» **Exercise**: Line by line, repeat all the material exactly as it appears.

» **Given records**:
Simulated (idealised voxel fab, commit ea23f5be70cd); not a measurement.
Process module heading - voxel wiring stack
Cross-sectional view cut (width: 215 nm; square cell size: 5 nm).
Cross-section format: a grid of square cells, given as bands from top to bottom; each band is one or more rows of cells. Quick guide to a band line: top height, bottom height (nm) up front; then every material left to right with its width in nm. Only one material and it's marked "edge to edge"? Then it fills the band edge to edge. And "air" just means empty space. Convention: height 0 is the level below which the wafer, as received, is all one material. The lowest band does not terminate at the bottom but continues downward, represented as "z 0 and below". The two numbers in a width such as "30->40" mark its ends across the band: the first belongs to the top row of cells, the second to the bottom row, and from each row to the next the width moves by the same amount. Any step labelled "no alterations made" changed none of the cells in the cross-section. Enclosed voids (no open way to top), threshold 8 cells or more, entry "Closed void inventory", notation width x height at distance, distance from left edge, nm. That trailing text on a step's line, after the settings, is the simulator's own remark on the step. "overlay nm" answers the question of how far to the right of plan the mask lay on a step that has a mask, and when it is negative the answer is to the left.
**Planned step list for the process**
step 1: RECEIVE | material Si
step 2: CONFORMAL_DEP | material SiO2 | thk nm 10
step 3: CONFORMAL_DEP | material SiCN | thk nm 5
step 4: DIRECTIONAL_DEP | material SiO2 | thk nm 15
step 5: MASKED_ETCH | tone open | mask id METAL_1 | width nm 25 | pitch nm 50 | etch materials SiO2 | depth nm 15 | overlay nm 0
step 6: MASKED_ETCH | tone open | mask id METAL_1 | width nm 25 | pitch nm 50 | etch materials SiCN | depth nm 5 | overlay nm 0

» **Written reply**:
Simulated (idealised voxel fab, commit ea23f5be70cd); not a measurement.
Process module heading - voxel wiring stack
Cross-sectional view cut (width: 215 nm; square cell size: 5 nm).
Cross-section format: a grid of square cells, given as bands from top to bottom; each band is one or more rows of cells. Quick guide to a band line: top height, bottom height (nm) up front; then every material left to right with its width in nm. Only one material and it's marked "edge to edge"? Then it fills the band edge to edge. And "air" just means empty space. Convention: height 0 is the level below which the wafer, as received, is all one material. The lowest band does not terminate at the bottom but continues downward, represented as "z 0 and below". The two numbers in a width such as "30->40" mark its ends across the band: the first belongs to the top row of cells, the second to the bottom row, and from each row to the next the width moves by the same amount. Any step labelled "no alterations made" changed none of the cells in the cross-section. Enclosed voids (no open way to top), threshold 8 cells or more, entry "Closed void inventory", notation width x height at distance, distance from left edge, nm. That trailing text on a step's line, after the settings, is the simulator's own remark on the step. "overlay nm" answers the question of how far to the right of plan the mask lay on a step that has a mask, and when it is negative the answer is to the left.
**Planned step list for the process**
step 1: RECEIVE | material Si
step 2: CONFORMAL_DEP | material SiO2 | thk nm 10
step 3: CONFORMAL_DEP | material SiCN | thk nm 5
step 4: DIRECTIONAL_DEP | material SiO2 | thk nm 15
step 5: MASKED_ETCH | tone open | mask id METAL_1 | width nm 25 | pitch nm 50 | etch materials SiO2 | depth nm 15 | overlay nm 0
step 6: MASKED_ETCH | tone open | mask id METAL_1 | width nm 25 | pitch nm 50 | etch materials SiCN | depth nm 5 | overlay nm 0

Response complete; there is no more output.